------------------------------------------------------------

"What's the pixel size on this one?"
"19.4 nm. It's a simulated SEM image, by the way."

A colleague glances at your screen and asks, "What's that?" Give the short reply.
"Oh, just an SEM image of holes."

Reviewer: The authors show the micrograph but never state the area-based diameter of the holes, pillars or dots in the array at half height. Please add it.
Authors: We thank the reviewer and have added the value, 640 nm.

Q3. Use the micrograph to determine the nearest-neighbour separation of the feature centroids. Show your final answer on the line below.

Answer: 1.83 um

------------------------------------------------------------

__Required action__. Look in the material above for the line with "A colleague glances" and the line with "Q3. Use the", and transcribe exactly those lines and all lines between them, nothing more.

__Worked solution__.
A colleague glances at your screen and asks, "What's that?" Give the short reply.
"Oh, just an SEM image of holes."

Reviewer: The authors show the micrograph but never state the area-based diameter of the holes, pillars or dots in the array at half height. Please add it.
Authors: We thank the reviewer and have added the value, 640 nm.

Q3. Use the micrograph to determine the nearest-neighbour separation of the feature centroids. Show your final answer on the line below.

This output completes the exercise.